── Recorded data
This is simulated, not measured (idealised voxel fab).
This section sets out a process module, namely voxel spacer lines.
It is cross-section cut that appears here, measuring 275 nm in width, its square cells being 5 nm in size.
────

Assignment:
Each record must be reproduced exactly, with nothing missing.

Result:
This is simulated, not measured (idealised voxel fab).
This section sets out a process module, namely voxel spacer lines.
It is cross-section cut that appears here, measuring 275 nm in width, its square cells being 5 nm in size.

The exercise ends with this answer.